- Assignment -
In the listing below, repeat exactly every line from the first through the line containing "Comparing a struck", with nothing else.

- Material shown -

---*---

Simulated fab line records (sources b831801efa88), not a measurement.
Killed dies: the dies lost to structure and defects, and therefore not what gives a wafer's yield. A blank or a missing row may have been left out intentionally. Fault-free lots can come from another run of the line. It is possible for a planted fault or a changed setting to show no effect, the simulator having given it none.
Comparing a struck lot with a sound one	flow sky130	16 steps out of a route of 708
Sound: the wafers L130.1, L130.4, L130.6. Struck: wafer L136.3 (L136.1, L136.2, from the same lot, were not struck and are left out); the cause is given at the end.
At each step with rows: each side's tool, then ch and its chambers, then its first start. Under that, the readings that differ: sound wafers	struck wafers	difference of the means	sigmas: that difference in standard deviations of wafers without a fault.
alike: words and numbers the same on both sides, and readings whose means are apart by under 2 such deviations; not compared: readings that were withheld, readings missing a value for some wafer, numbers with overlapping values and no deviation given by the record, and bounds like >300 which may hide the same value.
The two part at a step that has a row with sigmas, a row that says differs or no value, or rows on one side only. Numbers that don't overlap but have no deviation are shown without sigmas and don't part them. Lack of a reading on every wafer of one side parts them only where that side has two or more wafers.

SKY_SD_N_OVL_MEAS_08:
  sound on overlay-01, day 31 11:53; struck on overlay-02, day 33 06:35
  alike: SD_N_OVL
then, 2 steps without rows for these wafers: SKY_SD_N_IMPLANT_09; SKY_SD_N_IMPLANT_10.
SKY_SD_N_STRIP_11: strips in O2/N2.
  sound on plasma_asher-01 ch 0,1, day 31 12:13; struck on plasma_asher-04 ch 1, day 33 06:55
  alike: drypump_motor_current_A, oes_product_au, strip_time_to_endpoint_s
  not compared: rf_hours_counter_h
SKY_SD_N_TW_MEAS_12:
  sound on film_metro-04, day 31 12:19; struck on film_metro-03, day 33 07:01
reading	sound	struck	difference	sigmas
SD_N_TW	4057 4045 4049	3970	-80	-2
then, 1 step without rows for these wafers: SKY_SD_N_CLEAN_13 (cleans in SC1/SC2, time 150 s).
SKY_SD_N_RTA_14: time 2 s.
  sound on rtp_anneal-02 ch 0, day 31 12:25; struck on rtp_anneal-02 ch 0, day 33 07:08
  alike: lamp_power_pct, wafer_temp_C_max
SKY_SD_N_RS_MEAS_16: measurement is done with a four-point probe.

---*---

- Exercise answer -
Simulated fab line records (sources b831801efa88), not a measurement.
Killed dies: the dies lost to structure and defects, and therefore not what gives a wafer's yield. A blank or a missing row may have been left out intentionally. Fault-free lots can come from another run of the line. It is possible for a planted fault or a changed setting to show no effect, the simulator having given it none.
Comparing a struck lot with a sound one	flow sky130	16 steps out of a route of 708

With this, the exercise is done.